_SUPPLIED RECORDS_:
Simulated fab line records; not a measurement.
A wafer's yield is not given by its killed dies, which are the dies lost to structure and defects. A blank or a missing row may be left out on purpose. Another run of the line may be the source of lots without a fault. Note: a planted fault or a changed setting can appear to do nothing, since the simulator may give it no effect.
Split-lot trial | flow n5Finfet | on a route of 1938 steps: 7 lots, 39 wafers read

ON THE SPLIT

_EXERCISE_: I need each of the entries above printed again exactly.

_RESPONSE AREA_:
Simulated fab line records; not a measurement.
A wafer's yield is not given by its killed dies, which are the dies lost to structure and defects. A blank or a missing row may be left out on purpose. Another run of the line may be the source of lots without a fault. Note: a planted fault or a changed setting can appear to do nothing, since the simulator may give it no effect.
Split-lot trial | flow n5Finfet | on a route of 1938 steps: 7 lots, 39 wafers read

ON THE SPLIT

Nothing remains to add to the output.